__WORK ORDER__.
Repeat everything in the listing below. Keep each line exact.

__DATA RECORDS__.
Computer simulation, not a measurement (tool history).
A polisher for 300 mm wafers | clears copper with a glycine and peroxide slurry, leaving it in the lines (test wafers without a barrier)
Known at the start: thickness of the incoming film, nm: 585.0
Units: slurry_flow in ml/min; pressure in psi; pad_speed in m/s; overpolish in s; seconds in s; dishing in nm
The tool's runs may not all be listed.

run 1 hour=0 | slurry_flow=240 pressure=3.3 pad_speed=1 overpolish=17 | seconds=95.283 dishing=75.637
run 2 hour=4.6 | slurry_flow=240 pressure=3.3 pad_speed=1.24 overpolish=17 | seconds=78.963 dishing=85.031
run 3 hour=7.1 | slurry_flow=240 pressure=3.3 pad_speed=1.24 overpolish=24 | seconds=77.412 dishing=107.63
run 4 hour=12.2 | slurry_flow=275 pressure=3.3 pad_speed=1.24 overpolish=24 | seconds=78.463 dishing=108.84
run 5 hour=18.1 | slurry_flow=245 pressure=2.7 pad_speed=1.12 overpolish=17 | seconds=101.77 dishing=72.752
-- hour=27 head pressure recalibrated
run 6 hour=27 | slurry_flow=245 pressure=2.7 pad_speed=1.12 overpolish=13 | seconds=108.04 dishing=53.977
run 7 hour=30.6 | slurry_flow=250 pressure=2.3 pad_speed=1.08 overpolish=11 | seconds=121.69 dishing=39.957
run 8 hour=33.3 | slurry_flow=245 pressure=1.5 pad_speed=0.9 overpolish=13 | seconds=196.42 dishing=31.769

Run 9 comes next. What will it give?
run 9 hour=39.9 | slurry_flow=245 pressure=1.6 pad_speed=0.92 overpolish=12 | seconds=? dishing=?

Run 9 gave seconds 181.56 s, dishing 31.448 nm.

__ANSWER BOX__.
Computer simulation, not a measurement (tool history).
A polisher for 300 mm wafers | clears copper with a glycine and peroxide slurry, leaving it in the lines (test wafers without a barrier)
Known at the start: thickness of the incoming film, nm: 585.0
Units: slurry_flow in ml/min; pressure in psi; pad_speed in m/s; overpolish in s; seconds in s; dishing in nm
The tool's runs may not all be listed.

run 1 hour=0 | slurry_flow=240 pressure=3.3 pad_speed=1 overpolish=17 | seconds=95.283 dishing=75.637
run 2 hour=4.6 | slurry_flow=240 pressure=3.3 pad_speed=1.24 overpolish=17 | seconds=78.963 dishing=85.031
run 3 hour=7.1 | slurry_flow=240 pressure=3.3 pad_speed=1.24 overpolish=24 | seconds=77.412 dishing=107.63
run 4 hour=12.2 | slurry_flow=275 pressure=3.3 pad_speed=1.24 overpolish=24 | seconds=78.463 dishing=108.84
run 5 hour=18.1 | slurry_flow=245 pressure=2.7 pad_speed=1.12 overpolish=17 | seconds=101.77 dishing=72.752
-- hour=27 head pressure recalibrated
run 6 hour=27 | slurry_flow=245 pressure=2.7 pad_speed=1.12 overpolish=13 | seconds=108.04 dishing=53.977
run 7 hour=30.6 | slurry_flow=250 pressure=2.3 pad_speed=1.08 overpolish=11 | seconds=121.69 dishing=39.957
run 8 hour=33.3 | slurry_flow=245 pressure=1.5 pad_speed=0.9 overpolish=13 | seconds=196.42 dishing=31.769

Run 9 comes next. What will it give?
run 9 hour=39.9 | slurry_flow=245 pressure=1.6 pad_speed=0.92 overpolish=12 | seconds=? dishing=?

Run 9 gave seconds 181.56 s, dishing 31.448 nm.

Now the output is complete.